Work task | From the entries that follow, copy exactly the lines beginning at the line holding "Run 2C, day" and continuing through the line holding "Run 3B, day".

*** Dataset excerpts ***

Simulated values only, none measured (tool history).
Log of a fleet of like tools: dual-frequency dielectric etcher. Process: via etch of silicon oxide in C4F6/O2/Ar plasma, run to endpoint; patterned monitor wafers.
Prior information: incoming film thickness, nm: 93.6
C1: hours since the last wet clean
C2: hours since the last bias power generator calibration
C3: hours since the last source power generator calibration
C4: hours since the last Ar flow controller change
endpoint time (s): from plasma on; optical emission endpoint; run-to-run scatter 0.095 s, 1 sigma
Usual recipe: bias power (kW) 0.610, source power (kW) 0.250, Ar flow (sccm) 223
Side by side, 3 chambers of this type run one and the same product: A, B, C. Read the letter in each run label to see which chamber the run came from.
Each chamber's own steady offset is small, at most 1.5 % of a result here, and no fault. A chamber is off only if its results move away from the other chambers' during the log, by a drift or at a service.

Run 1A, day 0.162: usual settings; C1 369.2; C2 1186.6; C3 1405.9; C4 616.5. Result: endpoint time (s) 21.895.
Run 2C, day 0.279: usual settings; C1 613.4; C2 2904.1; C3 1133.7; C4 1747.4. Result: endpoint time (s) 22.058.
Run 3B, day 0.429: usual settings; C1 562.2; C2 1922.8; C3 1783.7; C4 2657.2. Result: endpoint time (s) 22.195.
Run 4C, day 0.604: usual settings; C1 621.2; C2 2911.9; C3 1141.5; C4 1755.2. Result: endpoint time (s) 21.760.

***

Exercise solution |
Run 2C, day 0.279: usual settings; C1 613.4; C2 2904.1; C3 1133.7; C4 1747.4. Result: endpoint time (s) 22.058.
Run 3B, day 0.429: usual settings; C1 562.2; C2 1922.8; C3 1783.7; C4 2657.2. Result: endpoint time (s) 22.195.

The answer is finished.